**Activity:**
Every line of the data below should be written out word for word.

**Extracted data:**
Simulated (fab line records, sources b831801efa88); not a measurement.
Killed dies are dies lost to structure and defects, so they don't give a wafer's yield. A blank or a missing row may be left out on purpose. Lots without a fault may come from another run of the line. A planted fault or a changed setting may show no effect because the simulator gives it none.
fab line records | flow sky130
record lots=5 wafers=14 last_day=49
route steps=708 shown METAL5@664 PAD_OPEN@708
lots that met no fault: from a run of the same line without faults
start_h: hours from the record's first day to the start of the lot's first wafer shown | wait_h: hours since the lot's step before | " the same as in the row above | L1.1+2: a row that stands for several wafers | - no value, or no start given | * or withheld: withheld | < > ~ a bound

**Written solution:**
Simulated (fab line records, sources b831801efa88); not a measurement.
Killed dies are dies lost to structure and defects, so they don't give a wafer's yield. A blank or a missing row may be left out on purpose. Lots without a fault may come from another run of the line. A planted fault or a changed setting may show no effect because the simulator gives it none.
fab line records | flow sky130
record lots=5 wafers=14 last_day=49
route steps=708 shown METAL5@664 PAD_OPEN@708
lots that met no fault: from a run of the same line without faults
start_h: hours from the record's first day to the start of the lot's first wafer shown | wait_h: hours since the lot's step before | " the same as in the row above | L1.1+2: a row that stands for several wafers | - no value, or no start given | * or withheld: withheld | < > ~ a bound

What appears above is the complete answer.